* Supplied material:
= = = = =

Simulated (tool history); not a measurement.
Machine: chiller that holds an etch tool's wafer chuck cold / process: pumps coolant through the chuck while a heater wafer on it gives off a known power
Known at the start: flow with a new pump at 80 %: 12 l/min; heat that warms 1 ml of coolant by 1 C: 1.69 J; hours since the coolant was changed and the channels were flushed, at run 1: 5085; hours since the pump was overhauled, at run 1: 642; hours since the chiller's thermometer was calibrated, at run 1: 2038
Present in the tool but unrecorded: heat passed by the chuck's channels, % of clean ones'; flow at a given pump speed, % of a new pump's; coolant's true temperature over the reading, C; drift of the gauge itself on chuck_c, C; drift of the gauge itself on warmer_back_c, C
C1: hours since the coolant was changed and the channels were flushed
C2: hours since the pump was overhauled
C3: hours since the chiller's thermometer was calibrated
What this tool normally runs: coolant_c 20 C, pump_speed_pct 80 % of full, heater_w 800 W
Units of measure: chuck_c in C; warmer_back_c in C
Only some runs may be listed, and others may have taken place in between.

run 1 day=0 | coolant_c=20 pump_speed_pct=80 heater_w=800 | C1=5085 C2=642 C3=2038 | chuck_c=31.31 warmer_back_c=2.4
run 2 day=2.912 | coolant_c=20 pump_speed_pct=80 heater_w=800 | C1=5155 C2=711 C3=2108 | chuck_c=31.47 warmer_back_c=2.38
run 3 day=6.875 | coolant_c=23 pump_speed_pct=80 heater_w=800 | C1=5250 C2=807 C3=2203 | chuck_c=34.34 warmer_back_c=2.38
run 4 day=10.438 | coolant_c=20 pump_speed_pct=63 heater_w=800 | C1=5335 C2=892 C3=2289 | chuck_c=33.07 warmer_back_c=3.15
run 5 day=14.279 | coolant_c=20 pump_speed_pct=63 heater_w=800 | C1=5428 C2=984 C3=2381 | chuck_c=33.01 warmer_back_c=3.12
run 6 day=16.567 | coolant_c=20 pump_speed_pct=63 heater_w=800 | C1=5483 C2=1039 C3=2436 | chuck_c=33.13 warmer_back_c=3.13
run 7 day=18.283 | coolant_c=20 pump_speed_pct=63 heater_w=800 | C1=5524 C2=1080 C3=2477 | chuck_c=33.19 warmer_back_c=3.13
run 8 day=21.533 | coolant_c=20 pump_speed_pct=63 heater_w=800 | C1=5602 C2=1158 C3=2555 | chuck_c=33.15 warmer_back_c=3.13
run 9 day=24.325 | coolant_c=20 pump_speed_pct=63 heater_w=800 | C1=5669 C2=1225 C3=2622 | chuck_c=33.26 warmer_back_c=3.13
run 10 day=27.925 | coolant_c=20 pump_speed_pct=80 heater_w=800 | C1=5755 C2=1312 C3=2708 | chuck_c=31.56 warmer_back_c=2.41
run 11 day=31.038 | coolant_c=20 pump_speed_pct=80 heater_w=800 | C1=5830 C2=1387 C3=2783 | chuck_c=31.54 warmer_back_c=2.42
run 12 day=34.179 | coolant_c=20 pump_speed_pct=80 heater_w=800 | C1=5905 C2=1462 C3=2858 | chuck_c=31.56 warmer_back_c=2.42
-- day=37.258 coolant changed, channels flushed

= = = = =

Which lines should be output? Exactly those from the first line of the data through the line containing "What this tool", inclusive.

Simulated (tool history); not a measurement.
Machine: chiller that holds an etch tool's wafer chuck cold / process: pumps coolant through the chuck while a heater wafer on it gives off a known power
Known at the start: flow with a new pump at 80 %: 12 l/min; heat that warms 1 ml of coolant by 1 C: 1.69 J; hours since the coolant was changed and the channels were flushed, at run 1: 5085; hours since the pump was overhauled, at run 1: 642; hours since the chiller's thermometer was calibrated, at run 1: 2038
Present in the tool but unrecorded: heat passed by the chuck's channels, % of clean ones'; flow at a given pump speed, % of a new pump's; coolant's true temperature over the reading, C; drift of the gauge itself on chuck_c, C; drift of the gauge itself on warmer_back_c, C
C1: hours since the coolant was changed and the channels were flushed
C2: hours since the pump was overhauled
C3: hours since the chiller's thermometer was calibrated
What this tool normally runs: coolant_c 20 C, pump_speed_pct 80 % of full, heater_w 800 W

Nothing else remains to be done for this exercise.